Every line from the top of the material through the line holding "(+) following a" should be copied exactly, and only those lines.

● **DATASET ENTRIES**:
*** Block opens ***

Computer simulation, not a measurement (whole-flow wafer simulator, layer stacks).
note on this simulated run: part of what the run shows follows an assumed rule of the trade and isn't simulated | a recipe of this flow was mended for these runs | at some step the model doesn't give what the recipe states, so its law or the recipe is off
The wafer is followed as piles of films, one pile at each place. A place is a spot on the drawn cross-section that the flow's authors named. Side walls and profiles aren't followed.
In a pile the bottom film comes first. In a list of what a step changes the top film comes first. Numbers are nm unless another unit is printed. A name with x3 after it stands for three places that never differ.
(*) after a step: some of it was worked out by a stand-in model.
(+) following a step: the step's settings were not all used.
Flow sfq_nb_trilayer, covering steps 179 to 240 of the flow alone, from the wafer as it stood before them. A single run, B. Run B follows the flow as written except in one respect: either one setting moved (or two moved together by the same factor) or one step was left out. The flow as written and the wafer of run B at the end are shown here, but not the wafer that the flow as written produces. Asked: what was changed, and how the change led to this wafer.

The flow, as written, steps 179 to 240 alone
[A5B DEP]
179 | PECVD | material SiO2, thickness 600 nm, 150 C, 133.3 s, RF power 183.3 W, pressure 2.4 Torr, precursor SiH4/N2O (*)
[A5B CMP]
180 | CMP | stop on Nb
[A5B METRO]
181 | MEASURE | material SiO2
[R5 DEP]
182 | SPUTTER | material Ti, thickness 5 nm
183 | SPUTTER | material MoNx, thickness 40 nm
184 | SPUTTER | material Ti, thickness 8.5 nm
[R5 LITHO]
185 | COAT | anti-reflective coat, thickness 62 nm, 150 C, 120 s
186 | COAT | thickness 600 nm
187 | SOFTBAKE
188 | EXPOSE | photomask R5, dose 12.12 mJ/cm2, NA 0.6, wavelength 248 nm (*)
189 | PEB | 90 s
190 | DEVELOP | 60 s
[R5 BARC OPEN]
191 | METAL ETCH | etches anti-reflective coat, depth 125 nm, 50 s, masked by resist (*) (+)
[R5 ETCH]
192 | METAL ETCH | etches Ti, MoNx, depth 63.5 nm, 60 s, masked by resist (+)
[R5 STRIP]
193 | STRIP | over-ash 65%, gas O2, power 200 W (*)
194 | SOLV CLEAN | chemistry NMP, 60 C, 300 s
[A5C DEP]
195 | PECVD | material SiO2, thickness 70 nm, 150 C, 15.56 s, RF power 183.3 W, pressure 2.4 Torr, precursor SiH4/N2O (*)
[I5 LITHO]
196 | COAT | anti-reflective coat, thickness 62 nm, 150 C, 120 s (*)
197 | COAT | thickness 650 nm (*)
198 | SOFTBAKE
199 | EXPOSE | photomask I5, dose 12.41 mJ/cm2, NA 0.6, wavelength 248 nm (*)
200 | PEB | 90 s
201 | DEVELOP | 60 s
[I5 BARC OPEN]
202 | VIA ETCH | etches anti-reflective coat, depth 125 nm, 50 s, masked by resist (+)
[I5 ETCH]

*** Block closes ***

● **ANSWER SECTION**:
Computer simulation, not a measurement (whole-flow wafer simulator, layer stacks).
note on this simulated run: part of what the run shows follows an assumed rule of the trade and isn't simulated | a recipe of this flow was mended for these runs | at some step the model doesn't give what the recipe states, so its law or the recipe is off
The wafer is followed as piles of films, one pile at each place. A place is a spot on the drawn cross-section that the flow's authors named. Side walls and profiles aren't followed.
In a pile the bottom film comes first. In a list of what a step changes the top film comes first. Numbers are nm unless another unit is printed. A name with x3 after it stands for three places that never differ.
(*) after a step: some of it was worked out by a stand-in model.
(+) following a step: the step's settings were not all used.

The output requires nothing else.